## [Work item]
Keeping every character intact, repeat the whole listing.

***

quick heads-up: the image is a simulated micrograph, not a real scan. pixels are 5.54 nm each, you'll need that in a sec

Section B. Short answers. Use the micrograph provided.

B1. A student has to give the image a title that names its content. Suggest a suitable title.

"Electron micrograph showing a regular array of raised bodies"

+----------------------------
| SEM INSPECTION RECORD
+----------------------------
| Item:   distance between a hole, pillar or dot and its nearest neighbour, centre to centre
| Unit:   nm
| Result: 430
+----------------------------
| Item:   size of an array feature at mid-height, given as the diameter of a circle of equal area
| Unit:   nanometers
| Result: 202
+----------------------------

***

## [Expected answer]
quick heads-up: the image is a simulated micrograph, not a real scan. pixels are 5.54 nm each, you'll need that in a sec

Section B. Short answers. Use the micrograph provided.

B1. A student has to give the image a title that names its content. Suggest a suitable title.

"Electron micrograph showing a regular array of raised bodies"

+----------------------------
| SEM INSPECTION RECORD
+----------------------------
| Item:   distance between a hole, pillar or dot and its nearest neighbour, centre to centre
| Unit:   nm
| Result: 430
+----------------------------
| Item:   size of an array feature at mid-height, given as the diameter of a circle of equal area
| Unit:   nanometers
| Result: 202
+----------------------------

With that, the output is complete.